### Source information

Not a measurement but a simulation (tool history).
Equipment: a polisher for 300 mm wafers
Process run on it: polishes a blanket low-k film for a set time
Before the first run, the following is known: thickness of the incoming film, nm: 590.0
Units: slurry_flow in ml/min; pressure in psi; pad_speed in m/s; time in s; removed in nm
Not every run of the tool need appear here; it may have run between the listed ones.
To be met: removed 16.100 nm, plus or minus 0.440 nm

######

→ **Assignment**
From the first entry above to the last, repeat everything exactly.

→ **Task solution**
Not a measurement but a simulation (tool history).
Equipment: a polisher for 300 mm wafers
Process run on it: polishes a blanket low-k film for a set time
Before the first run, the following is known: thickness of the incoming film, nm: 590.0
Units: slurry_flow in ml/min; pressure in psi; pad_speed in m/s; time in s; removed in nm
Not every run of the tool need appear here; it may have run between the listed ones.
To be met: removed 16.100 nm, plus or minus 0.440 nm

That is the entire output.